[EXERCISE]:
Use the entries below and reproduce exactly the lines from the one containing "Size (microns) |" down to the one containing "Fill in the blank using the image.", both of them included.

[DATA LISTING]:
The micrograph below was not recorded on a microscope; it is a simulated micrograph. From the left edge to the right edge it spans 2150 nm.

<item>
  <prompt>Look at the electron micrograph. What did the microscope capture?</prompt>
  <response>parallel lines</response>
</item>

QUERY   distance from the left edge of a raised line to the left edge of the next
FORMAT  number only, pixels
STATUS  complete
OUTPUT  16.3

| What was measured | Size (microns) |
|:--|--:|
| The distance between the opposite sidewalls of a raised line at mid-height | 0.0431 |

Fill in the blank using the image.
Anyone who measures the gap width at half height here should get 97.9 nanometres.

[EXERCISE RESPONSE]:
| What was measured | Size (microns) |
|:--|--:|
| The distance between the opposite sidewalls of a raised line at mid-height | 0.0431 |

Fill in the blank using the image.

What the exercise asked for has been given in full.